Start of SOURCE MATERIAL

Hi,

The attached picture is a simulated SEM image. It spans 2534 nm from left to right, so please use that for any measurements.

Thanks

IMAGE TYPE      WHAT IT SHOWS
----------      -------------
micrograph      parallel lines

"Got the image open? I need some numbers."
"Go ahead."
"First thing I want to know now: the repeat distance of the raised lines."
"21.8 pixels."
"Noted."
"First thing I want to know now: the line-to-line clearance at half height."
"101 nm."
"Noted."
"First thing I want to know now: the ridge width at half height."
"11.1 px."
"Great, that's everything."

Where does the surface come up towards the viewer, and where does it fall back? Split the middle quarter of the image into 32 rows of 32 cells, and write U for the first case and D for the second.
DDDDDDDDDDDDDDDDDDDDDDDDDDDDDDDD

End of SOURCE MATERIAL

--- WORK REQUEST ---
Line by line, retype all of the records exactly.

--- EXERCISE ANSWER ---
Hi,

The attached picture is a simulated SEM image. It spans 2534 nm from left to right, so please use that for any measurements.

Thanks

IMAGE TYPE      WHAT IT SHOWS
----------      -------------
micrograph      parallel lines

"Got the image open? I need some numbers."
"Go ahead."
"First thing I want to know now: the repeat distance of the raised lines."
"21.8 pixels."
"Noted."
"First thing I want to know now: the line-to-line clearance at half height."
"101 nm."
"Noted."
"First thing I want to know now: the ridge width at half height."
"11.1 px."
"Great, that's everything."

Where does the surface come up towards the viewer, and where does it fall back? Split the middle quarter of the image into 32 rows of 32 cells, and write U for the first case and D for the second.
DDDDDDDDDDDDDDDDDDDDDDDDDDDDDDDD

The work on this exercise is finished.